Data extract:
++++++++++++++++++++

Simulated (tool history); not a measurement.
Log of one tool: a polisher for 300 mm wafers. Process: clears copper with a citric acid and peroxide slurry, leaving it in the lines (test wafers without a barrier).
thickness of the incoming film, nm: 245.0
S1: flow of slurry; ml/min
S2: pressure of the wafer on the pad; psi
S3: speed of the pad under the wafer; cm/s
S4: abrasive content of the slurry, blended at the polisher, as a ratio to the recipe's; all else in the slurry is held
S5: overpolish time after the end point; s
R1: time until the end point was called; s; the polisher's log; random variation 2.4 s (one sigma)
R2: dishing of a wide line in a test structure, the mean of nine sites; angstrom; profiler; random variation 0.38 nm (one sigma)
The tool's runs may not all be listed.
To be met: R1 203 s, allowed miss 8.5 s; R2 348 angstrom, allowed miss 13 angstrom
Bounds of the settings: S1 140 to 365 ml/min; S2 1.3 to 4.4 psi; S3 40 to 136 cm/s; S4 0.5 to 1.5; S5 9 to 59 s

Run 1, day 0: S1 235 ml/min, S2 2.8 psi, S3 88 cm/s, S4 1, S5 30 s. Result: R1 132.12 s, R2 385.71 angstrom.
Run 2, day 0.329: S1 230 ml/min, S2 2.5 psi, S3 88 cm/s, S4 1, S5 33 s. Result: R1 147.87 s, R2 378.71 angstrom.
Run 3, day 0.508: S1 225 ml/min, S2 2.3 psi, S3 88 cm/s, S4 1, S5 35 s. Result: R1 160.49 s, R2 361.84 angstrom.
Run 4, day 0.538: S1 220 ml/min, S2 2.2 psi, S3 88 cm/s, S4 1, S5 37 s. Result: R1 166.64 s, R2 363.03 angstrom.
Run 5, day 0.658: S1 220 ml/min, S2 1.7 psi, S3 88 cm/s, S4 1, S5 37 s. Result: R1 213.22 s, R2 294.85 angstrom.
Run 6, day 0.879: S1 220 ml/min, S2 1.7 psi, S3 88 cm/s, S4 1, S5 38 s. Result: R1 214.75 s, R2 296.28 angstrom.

++++++++++++++++++++

Exercise:
Going back to the entries above, set down exactly the lines that begin at the one with "R2: dishing of" and end at the one with "To be met: R1", both included, and nothing else.

Your response:
R2: dishing of a wide line in a test structure, the mean of nine sites; angstrom; profiler; random variation 0.38 nm (one sigma)
The tool's runs may not all be listed.
To be met: R1 203 s, allowed miss 8.5 s; R2 348 angstrom, allowed miss 13 angstrom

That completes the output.